• **Required action**: This exercise calls for an exact transcription. Set down every record below.

• **Input data**:
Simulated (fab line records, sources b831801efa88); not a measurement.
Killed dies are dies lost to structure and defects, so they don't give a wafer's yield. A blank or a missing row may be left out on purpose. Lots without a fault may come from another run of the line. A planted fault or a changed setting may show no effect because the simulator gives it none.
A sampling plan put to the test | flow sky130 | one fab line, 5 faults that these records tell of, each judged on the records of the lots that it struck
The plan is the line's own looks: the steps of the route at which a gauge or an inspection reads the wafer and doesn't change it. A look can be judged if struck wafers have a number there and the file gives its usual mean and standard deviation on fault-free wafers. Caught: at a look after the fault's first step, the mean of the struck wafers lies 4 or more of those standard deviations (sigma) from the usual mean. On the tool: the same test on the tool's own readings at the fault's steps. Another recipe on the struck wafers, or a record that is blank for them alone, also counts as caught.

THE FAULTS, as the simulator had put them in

• **Result**:
Simulated (fab line records, sources b831801efa88); not a measurement.
Killed dies are dies lost to structure and defects, so they don't give a wafer's yield. A blank or a missing row may be left out on purpose. Lots without a fault may come from another run of the line. A planted fault or a changed setting may show no effect because the simulator gives it none.
A sampling plan put to the test | flow sky130 | one fab line, 5 faults that these records tell of, each judged on the records of the lots that it struck
The plan is the line's own looks: the steps of the route at which a gauge or an inspection reads the wafer and doesn't change it. A look can be judged if struck wafers have a number there and the file gives its usual mean and standard deviation on fault-free wafers. Caught: at a look after the fault's first step, the mean of the struck wafers lies 4 or more of those standard deviations (sigma) from the usual mean. On the tool: the same test on the tool's own readings at the fault's steps. Another recipe on the struck wafers, or a record that is blank for them alone, also counts as caught.

THE FAULTS, as the simulator had put them in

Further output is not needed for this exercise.